┄┄┄┄┄┄

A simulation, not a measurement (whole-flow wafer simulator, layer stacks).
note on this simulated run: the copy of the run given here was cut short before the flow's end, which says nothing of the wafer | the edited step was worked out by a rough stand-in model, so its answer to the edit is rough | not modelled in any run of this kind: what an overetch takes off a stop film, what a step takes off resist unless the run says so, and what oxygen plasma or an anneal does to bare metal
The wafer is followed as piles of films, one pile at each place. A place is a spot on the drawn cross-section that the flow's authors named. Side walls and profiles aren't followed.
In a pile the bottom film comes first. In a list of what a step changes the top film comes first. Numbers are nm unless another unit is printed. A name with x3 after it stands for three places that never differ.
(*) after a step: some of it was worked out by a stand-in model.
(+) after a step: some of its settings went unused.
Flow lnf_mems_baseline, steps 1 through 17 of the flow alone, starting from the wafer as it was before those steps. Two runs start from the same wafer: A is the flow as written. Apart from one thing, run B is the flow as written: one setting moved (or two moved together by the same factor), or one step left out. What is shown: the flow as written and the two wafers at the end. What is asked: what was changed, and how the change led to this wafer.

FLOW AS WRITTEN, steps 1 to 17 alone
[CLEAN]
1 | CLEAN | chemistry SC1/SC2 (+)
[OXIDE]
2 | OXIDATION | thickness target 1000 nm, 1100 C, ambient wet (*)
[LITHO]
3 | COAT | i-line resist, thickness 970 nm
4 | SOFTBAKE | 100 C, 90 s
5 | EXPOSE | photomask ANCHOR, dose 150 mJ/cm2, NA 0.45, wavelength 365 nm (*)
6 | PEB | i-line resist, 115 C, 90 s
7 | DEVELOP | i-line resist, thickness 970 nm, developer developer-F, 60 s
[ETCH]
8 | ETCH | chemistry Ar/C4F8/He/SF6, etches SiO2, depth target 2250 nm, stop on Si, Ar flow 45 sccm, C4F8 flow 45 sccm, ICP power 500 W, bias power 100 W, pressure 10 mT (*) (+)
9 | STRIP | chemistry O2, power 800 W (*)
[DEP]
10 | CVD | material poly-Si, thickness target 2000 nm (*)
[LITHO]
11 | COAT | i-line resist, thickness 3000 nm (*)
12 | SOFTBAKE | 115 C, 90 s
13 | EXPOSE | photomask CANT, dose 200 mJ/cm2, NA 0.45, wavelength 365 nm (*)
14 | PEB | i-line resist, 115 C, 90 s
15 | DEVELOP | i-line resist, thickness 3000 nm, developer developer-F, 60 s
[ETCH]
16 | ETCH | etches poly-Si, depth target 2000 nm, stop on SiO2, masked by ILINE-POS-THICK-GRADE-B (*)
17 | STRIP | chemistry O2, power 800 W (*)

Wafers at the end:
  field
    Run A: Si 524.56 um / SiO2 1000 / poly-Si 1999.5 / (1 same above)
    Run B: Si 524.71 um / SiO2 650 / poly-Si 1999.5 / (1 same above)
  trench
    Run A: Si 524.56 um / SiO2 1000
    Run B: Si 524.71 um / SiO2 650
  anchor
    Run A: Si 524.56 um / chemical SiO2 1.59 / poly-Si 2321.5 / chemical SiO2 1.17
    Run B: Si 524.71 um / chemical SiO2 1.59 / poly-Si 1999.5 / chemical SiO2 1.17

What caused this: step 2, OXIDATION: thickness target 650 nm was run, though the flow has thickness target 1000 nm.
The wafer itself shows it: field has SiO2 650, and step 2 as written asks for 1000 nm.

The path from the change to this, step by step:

┄┄┄┄┄┄

→ **REQUIRED ACTION**: Take the listing above from its first line through the line containing "(+) after a", and transcribe that stretch exactly, with no other lines.

→ **TASK RESULT**:
A simulation, not a measurement (whole-flow wafer simulator, layer stacks).
note on this simulated run: the copy of the run given here was cut short before the flow's end, which says nothing of the wafer | the edited step was worked out by a rough stand-in model, so its answer to the edit is rough | not modelled in any run of this kind: what an overetch takes off a stop film, what a step takes off resist unless the run says so, and what oxygen plasma or an anneal does to bare metal
The wafer is followed as piles of films, one pile at each place. A place is a spot on the drawn cross-section that the flow's authors named. Side walls and profiles aren't followed.
In a pile the bottom film comes first. In a list of what a step changes the top film comes first. Numbers are nm unless another unit is printed. A name with x3 after it stands for three places that never differ.
(*) after a step: some of it was worked out by a stand-in model.
(+) after a step: some of its settings went unused.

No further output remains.